# Work instruction
What is needed is a word-for-word copy of the records below.

=== Section Start ===
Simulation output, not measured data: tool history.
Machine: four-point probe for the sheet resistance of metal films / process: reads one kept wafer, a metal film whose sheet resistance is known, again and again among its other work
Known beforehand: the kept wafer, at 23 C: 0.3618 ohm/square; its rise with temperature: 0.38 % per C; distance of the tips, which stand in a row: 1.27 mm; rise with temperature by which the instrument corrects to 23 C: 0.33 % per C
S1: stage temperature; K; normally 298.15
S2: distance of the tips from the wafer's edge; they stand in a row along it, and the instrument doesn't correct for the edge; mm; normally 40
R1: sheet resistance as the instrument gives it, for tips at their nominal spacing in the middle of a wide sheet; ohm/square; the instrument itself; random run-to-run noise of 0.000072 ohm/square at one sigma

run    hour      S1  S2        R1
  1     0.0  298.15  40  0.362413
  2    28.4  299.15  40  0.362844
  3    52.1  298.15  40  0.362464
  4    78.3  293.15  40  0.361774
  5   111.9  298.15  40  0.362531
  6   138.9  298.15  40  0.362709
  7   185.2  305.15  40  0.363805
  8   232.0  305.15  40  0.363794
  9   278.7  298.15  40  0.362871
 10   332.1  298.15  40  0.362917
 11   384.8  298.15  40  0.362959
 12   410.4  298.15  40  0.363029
=== Section End ===

# Answer area
Simulation output, not measured data: tool history.
Machine: four-point probe for the sheet resistance of metal films / process: reads one kept wafer, a metal film whose sheet resistance is known, again and again among its other work
Known beforehand: the kept wafer, at 23 C: 0.3618 ohm/square; its rise with temperature: 0.38 % per C; distance of the tips, which stand in a row: 1.27 mm; rise with temperature by which the instrument corrects to 23 C: 0.33 % per C
S1: stage temperature; K; normally 298.15
S2: distance of the tips from the wafer's edge; they stand in a row along it, and the instrument doesn't correct for the edge; mm; normally 40
R1: sheet resistance as the instrument gives it, for tips at their nominal spacing in the middle of a wide sheet; ohm/square; the instrument itself; random run-to-run noise of 0.000072 ohm/square at one sigma

run    hour      S1  S2        R1
  1     0.0  298.15  40  0.362413
  2    28.4  299.15  40  0.362844
  3    52.1  298.15  40  0.362464
  4    78.3  293.15  40  0.361774
  5   111.9  298.15  40  0.362531
  6   138.9  298.15  40  0.362709
  7   185.2  305.15  40  0.363805
  8   232.0  305.15  40  0.363794
  9   278.7  298.15  40  0.362871
 10   332.1  298.15  40  0.362917
 11   384.8  298.15  40  0.362959
 12   410.4  298.15  40  0.363029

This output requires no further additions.